**ACTIVITY:** Return each line exactly as written. Begin with the first line of the entries and end with the line that has "Trainee: What goes".

BEGIN
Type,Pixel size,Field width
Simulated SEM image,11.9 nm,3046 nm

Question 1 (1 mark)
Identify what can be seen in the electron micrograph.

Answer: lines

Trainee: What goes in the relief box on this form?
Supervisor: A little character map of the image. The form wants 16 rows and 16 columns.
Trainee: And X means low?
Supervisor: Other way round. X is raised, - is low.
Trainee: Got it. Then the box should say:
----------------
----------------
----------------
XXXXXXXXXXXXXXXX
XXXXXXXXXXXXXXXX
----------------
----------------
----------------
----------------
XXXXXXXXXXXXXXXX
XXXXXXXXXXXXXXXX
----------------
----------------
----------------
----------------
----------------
END

**YOUR SOLUTION:**
Type,Pixel size,Field width
Simulated SEM image,11.9 nm,3046 nm

Question 1 (1 mark)
Identify what can be seen in the electron micrograph.

Answer: lines

Trainee: What goes in the relief box on this form?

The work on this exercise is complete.